Segment Start: Recorded data
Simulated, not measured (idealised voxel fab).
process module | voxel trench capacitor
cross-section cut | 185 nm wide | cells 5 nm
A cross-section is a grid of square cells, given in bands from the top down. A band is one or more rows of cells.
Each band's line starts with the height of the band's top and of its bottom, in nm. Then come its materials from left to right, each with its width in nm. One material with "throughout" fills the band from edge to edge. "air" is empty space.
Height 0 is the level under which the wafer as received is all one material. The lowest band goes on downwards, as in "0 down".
Segment End: Recorded data

▸ Exercise
Write the entries out again in full, exactly as they appear above.

▸ Worked solution
Simulated, not measured (idealised voxel fab).
process module | voxel trench capacitor
cross-section cut | 185 nm wide | cells 5 nm
A cross-section is a grid of square cells, given in bands from the top down. A band is one or more rows of cells.
Each band's line starts with the height of the band's top and of its bottom, in nm. Then come its materials from left to right, each with its width in nm. One material with "throughout" fills the band from edge to edge. "air" is empty space.
Height 0 is the level under which the wafer as received is all one material. The lowest band goes on downwards, as in "0 down".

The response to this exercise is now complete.